- **Work item**:
Up to and including the line that contains "Its process: presses", return every line from the start of the data, unchanged.

═══ Entries supplied

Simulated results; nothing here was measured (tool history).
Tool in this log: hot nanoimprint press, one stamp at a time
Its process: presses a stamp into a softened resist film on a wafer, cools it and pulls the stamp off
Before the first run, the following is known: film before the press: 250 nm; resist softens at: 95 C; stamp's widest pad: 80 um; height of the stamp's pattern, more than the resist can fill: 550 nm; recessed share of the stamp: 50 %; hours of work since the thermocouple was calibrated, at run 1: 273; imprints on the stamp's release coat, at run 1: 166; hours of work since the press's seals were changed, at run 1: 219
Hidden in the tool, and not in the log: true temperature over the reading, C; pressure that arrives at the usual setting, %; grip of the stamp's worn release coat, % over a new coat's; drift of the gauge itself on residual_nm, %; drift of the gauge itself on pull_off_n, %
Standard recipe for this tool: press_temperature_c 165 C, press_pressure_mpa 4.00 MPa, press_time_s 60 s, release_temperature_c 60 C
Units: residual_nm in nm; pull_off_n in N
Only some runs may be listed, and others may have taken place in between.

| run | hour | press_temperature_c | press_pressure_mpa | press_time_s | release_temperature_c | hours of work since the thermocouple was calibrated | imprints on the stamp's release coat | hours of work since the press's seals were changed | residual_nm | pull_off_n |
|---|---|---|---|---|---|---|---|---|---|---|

══════

- **Response box**:
Simulated results; nothing here was measured (tool history).
Tool in this log: hot nanoimprint press, one stamp at a time
Its process: presses a stamp into a softened resist film on a wafer, cools it and pulls the stamp off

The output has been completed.